> _THE DATA_
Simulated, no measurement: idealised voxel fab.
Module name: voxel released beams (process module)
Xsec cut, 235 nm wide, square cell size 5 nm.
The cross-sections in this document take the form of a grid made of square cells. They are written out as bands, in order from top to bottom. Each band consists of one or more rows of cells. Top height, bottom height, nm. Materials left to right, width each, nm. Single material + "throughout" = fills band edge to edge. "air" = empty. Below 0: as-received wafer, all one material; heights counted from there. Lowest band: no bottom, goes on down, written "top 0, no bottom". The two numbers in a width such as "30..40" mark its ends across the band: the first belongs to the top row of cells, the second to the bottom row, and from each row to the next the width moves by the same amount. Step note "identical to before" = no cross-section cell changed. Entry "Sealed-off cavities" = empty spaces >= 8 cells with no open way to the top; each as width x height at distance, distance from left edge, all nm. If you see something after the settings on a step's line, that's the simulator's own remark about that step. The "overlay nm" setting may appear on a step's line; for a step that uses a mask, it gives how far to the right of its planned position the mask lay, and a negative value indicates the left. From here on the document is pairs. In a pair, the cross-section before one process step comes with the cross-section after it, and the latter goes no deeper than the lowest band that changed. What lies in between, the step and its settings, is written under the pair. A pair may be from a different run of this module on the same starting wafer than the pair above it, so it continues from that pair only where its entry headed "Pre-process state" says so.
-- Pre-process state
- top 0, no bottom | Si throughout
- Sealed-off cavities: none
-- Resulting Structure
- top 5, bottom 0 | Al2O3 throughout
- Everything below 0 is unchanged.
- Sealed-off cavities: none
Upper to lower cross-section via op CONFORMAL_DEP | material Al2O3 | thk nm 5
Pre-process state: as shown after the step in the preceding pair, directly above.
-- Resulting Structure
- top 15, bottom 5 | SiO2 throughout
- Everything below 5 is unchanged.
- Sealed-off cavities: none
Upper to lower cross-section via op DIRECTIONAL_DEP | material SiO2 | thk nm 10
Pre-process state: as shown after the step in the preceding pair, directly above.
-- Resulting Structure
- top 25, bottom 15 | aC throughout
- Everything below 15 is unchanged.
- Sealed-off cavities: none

> _BRIEF_
Restate the data word for word. Begin at its first line, end at the line that contains "Xsec cut, 235 nm wide, square cell size 5 nm.", and include both.

> _EXERCISE RESPONSE_
Simulated, no measurement: idealised voxel fab.
Module name: voxel released beams (process module)
Xsec cut, 235 nm wide, square cell size 5 nm.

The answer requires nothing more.